-- -- --

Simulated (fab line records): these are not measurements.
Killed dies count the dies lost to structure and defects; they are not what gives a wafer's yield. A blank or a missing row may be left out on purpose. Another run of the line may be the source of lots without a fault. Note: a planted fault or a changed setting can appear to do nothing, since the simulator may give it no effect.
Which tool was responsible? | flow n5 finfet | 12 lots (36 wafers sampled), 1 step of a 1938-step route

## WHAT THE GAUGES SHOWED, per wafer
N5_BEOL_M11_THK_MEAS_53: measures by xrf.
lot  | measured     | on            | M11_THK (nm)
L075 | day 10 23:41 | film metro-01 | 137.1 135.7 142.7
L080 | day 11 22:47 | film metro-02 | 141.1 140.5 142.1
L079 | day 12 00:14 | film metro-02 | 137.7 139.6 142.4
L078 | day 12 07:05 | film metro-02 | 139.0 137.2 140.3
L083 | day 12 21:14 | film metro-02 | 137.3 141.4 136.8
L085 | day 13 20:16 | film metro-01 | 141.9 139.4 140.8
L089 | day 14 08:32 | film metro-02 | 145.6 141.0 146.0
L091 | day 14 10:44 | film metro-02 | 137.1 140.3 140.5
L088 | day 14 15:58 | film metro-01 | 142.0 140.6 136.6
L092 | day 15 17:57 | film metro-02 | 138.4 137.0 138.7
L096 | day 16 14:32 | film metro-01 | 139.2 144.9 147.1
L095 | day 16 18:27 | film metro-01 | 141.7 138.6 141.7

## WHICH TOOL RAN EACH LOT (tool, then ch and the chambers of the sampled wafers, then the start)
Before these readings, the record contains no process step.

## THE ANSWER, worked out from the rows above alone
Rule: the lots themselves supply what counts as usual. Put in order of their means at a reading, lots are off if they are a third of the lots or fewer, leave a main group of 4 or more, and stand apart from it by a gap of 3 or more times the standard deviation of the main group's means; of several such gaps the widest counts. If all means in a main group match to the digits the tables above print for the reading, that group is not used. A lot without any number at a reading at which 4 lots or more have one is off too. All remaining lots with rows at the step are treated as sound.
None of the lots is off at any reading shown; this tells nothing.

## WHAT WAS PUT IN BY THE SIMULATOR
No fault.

-- -- --

Work task >>
Reproduce the lines above, beginning at the line with "L080 | day 11" and stopping after the line with "L091 | day 14", exactly as they are.

Task output >>
L080 | day 11 22:47 | film metro-02 | 141.1 140.5 142.1
L079 | day 12 00:14 | film metro-02 | 137.7 139.6 142.4
L078 | day 12 07:05 | film metro-02 | 139.0 137.2 140.3
L083 | day 12 21:14 | film metro-02 | 137.3 141.4 136.8
L085 | day 13 20:16 | film metro-01 | 141.9 139.4 140.8
L089 | day 14 08:32 | film metro-02 | 145.6 141.0 146.0
L091 | day 14 10:44 | film metro-02 | 137.1 140.3 140.5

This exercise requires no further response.